Provided information:
- - -

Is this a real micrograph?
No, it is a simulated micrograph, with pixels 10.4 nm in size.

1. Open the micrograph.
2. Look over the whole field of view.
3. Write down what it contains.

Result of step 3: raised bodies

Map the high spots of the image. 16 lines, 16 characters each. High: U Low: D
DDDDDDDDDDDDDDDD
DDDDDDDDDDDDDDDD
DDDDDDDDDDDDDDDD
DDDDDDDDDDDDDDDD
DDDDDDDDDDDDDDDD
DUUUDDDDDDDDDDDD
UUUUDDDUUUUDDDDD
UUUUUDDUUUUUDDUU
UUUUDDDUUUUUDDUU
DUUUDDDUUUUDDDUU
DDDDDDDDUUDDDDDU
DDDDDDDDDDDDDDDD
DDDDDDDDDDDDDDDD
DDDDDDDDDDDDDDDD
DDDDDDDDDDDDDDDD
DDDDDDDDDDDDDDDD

- - -

Assigned task:
Every line above needs to be retyped exactly.

Exercise answer:
Is this a real micrograph?
No, it is a simulated micrograph, with pixels 10.4 nm in size.

1. Open the micrograph.
2. Look over the whole field of view.
3. Write down what it contains.

Result of step 3: raised bodies

Map the high spots of the image. 16 lines, 16 characters each. High: U Low: D
DDDDDDDDDDDDDDDD
DDDDDDDDDDDDDDDD
DDDDDDDDDDDDDDDD
DDDDDDDDDDDDDDDD
DDDDDDDDDDDDDDDD
DUUUDDDDDDDDDDDD
UUUUDDDUUUUDDDDD
UUUUUDDUUUUUDDUU
UUUUDDDUUUUUDDUU
DUUUDDDUUUUDDDUU
DDDDDDDDUUDDDDDU
DDDDDDDDDDDDDDDD
DDDDDDDDDDDDDDDD
DDDDDDDDDDDDDDDD
DDDDDDDDDDDDDDDD
DDDDDDDDDDDDDDDD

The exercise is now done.